ASSIGNMENT: Could you repeat all of the entries below, character for character?

DATA LISTING:
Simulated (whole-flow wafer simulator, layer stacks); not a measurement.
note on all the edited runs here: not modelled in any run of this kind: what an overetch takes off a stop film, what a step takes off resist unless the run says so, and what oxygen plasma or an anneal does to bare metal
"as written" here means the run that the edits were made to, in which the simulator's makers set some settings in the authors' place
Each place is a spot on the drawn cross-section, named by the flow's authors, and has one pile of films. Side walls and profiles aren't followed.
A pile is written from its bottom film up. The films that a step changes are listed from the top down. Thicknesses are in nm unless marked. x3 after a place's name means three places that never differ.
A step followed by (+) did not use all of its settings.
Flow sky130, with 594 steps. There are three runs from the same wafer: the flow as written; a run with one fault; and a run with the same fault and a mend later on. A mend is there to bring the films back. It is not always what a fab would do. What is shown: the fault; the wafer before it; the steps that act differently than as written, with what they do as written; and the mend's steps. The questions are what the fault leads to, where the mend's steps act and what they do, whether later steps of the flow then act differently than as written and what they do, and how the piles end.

RESPONSE:
Simulated (whole-flow wafer simulator, layer stacks); not a measurement.
note on all the edited runs here: not modelled in any run of this kind: what an overetch takes off a stop film, what a step takes off resist unless the run says so, and what oxygen plasma or an anneal does to bare metal
"as written" here means the run that the edits were made to, in which the simulator's makers set some settings in the authors' place
Each place is a spot on the drawn cross-section, named by the flow's authors, and has one pile of films. Side walls and profiles aren't followed.
A pile is written from its bottom film up. The films that a step changes are listed from the top down. Thicknesses are in nm unless marked. x3 after a place's name means three places that never differ.
A step followed by (+) did not use all of its settings.
Flow sky130, with 594 steps. There are three runs from the same wafer: the flow as written; a run with one fault; and a run with the same fault and a mend later on. A mend is there to bring the films back. It is not always what a fab would do. What is shown: the fault; the wafer before it; the steps that act differently than as written, with what they do as written; and the mend's steps. The questions are what the fault leads to, where the mend's steps act and what they do, whether later steps of the flow then act differently than as written and what they do, and how the piles end.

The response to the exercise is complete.